Reproduce this listing from its first line through the line with "The pitch of", inclusive, leaving out all that follows.

=== DATA FOR ANALYSIS ===

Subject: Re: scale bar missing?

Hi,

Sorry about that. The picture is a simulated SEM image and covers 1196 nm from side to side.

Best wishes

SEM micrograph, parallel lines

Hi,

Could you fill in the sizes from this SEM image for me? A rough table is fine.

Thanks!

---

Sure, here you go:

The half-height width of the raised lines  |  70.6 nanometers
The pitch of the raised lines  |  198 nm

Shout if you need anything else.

===

RESULT:
Subject: Re: scale bar missing?

Hi,

Sorry about that. The picture is a simulated SEM image and covers 1196 nm from side to side.

Best wishes

SEM micrograph, parallel lines

Hi,

Could you fill in the sizes from this SEM image for me? A rough table is fine.

Thanks!

---

Sure, here you go:

The half-height width of the raised lines  |  70.6 nanometers
The pitch of the raised lines  |  198 nm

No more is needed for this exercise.